### Assignment
Below are some records. Return exactly the lines from the one containing "First seen on" through the one containing "question,is,is not", both included, and only those.

### Material provided
++++++++++
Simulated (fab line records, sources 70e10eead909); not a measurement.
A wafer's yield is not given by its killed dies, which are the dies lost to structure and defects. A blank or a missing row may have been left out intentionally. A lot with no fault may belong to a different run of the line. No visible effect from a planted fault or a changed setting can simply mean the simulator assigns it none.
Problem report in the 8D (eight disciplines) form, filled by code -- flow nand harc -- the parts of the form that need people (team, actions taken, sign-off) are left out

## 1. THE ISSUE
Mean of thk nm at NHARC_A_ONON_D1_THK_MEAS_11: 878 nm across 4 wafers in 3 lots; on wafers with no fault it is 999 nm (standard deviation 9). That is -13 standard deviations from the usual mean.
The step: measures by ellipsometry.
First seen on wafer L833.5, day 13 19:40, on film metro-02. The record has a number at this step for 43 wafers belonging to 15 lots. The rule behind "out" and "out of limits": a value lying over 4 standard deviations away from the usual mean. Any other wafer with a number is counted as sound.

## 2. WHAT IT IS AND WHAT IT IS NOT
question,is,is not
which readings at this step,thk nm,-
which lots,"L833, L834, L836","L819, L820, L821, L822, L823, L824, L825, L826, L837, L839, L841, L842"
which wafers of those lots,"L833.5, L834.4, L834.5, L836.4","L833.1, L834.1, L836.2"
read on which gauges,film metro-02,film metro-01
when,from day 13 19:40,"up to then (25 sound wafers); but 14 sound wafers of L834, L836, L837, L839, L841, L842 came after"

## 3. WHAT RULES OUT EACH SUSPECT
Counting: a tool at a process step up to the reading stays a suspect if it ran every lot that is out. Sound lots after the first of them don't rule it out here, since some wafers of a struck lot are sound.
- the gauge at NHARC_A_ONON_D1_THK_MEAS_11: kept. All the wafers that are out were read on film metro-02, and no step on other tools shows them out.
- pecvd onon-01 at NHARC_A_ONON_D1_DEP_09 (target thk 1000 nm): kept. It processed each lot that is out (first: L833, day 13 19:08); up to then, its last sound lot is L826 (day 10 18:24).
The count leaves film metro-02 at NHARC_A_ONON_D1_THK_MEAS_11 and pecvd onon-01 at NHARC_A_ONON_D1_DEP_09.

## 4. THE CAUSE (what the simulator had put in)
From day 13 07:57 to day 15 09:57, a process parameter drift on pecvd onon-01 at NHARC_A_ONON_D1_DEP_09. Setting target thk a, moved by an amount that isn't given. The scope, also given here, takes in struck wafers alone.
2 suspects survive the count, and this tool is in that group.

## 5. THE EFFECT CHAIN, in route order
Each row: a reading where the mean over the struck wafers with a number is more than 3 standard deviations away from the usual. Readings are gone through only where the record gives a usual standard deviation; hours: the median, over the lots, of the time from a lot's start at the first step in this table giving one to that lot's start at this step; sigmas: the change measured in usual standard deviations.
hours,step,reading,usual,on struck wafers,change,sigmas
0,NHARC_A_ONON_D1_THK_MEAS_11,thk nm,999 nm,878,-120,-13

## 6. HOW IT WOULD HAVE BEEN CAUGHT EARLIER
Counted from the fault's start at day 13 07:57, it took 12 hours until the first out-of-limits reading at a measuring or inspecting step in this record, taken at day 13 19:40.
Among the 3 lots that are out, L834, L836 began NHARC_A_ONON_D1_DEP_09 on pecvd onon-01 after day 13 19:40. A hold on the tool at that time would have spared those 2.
++++++++++

### Exercise result
First seen on wafer L833.5, day 13 19:40, on film metro-02. The record has a number at this step for 43 wafers belonging to 15 lots. The rule behind "out" and "out of limits": a value lying over 4 standard deviations away from the usual mean. Any other wafer with a number is counted as sound.

## 2. WHAT IT IS AND WHAT IT IS NOT
question,is,is not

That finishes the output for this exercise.